START Data to examine

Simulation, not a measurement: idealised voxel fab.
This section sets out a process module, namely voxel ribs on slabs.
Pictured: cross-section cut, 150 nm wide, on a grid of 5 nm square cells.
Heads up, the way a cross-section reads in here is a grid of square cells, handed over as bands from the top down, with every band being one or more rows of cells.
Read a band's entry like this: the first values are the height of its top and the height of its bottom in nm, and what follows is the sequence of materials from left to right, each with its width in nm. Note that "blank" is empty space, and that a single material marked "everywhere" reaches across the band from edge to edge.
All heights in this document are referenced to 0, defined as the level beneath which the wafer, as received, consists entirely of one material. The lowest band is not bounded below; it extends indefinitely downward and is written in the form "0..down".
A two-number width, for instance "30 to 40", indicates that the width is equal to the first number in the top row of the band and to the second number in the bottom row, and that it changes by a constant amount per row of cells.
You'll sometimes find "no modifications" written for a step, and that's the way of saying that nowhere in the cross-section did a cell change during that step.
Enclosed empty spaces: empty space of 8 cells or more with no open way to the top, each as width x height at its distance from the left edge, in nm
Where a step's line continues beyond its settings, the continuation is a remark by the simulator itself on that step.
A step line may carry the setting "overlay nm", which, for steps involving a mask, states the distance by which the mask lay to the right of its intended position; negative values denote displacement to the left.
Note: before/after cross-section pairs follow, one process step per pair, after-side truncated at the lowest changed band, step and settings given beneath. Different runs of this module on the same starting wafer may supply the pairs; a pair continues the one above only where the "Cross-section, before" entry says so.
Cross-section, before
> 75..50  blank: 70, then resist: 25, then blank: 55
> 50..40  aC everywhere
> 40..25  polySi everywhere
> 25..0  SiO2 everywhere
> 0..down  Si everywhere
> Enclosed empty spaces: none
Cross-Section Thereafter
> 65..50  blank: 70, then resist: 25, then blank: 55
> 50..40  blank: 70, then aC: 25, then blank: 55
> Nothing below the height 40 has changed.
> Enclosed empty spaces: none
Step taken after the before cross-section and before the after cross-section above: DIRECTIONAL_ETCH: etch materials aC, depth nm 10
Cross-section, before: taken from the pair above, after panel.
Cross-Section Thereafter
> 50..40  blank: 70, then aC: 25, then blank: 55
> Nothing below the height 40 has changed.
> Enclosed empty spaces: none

END Data to examine

Up to and including the line that contains "Heads up, the", restate each line of the material above word for word, beginning with its first line.

▶ [Answer space]
Simulation, not a measurement: idealised voxel fab.
This section sets out a process module, namely voxel ribs on slabs.
Pictured: cross-section cut, 150 nm wide, on a grid of 5 nm square cells.
Heads up, the way a cross-section reads in here is a grid of square cells, handed over as bands from the top down, with every band being one or more rows of cells.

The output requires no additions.